- _SUPPLIED RECORDS_:
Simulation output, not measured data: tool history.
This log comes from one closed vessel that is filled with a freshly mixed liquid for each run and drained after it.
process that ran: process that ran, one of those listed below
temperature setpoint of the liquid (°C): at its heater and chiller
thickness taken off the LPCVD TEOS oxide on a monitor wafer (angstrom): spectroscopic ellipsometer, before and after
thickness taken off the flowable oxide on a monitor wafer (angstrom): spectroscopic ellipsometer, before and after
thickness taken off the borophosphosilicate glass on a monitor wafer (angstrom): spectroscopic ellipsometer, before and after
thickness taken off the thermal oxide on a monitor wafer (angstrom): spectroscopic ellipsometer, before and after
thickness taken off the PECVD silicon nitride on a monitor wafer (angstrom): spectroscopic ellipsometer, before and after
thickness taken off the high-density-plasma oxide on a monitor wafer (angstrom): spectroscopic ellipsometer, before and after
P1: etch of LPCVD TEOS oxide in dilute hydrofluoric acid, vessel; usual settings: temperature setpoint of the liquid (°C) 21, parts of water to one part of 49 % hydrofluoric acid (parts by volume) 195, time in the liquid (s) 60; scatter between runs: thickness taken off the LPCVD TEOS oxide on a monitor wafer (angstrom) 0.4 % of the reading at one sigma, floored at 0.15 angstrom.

- _REQUIRED ACTION_: Take the first line of the material above as the start and the line that contains "thickness taken off the high-density-plasma" as the end. Output only that span, every line exactly as it stands.

- _WRITTEN SOLUTION_:
Simulation output, not measured data: tool history.
This log comes from one closed vessel that is filled with a freshly mixed liquid for each run and drained after it.
process that ran: process that ran, one of those listed below
temperature setpoint of the liquid (°C): at its heater and chiller
thickness taken off the LPCVD TEOS oxide on a monitor wafer (angstrom): spectroscopic ellipsometer, before and after
thickness taken off the flowable oxide on a monitor wafer (angstrom): spectroscopic ellipsometer, before and after
thickness taken off the borophosphosilicate glass on a monitor wafer (angstrom): spectroscopic ellipsometer, before and after
thickness taken off the thermal oxide on a monitor wafer (angstrom): spectroscopic ellipsometer, before and after
thickness taken off the PECVD silicon nitride on a monitor wafer (angstrom): spectroscopic ellipsometer, before and after
thickness taken off the high-density-plasma oxide on a monitor wafer (angstrom): spectroscopic ellipsometer, before and after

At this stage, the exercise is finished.